Data for analysis:
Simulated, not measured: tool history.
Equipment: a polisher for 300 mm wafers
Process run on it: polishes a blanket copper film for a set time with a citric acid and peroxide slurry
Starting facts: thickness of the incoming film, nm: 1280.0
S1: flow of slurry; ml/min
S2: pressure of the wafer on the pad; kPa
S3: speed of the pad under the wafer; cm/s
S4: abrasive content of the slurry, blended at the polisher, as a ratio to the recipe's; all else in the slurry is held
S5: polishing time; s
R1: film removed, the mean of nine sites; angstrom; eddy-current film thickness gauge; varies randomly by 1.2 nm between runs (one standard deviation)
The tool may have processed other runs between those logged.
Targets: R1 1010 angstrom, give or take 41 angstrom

Work request:
What is needed is an exact copy of every entry above.

Worked solution:
Simulated, not measured: tool history.
Equipment: a polisher for 300 mm wafers
Process run on it: polishes a blanket copper film for a set time with a citric acid and peroxide slurry
Starting facts: thickness of the incoming film, nm: 1280.0
S1: flow of slurry; ml/min
S2: pressure of the wafer on the pad; kPa
S3: speed of the pad under the wafer; cm/s
S4: abrasive content of the slurry, blended at the polisher, as a ratio to the recipe's; all else in the slurry is held
S5: polishing time; s
R1: film removed, the mean of nine sites; angstrom; eddy-current film thickness gauge; varies randomly by 1.2 nm between runs (one standard deviation)
The tool may have processed other runs between those logged.
Targets: R1 1010 angstrom, give or take 41 angstrom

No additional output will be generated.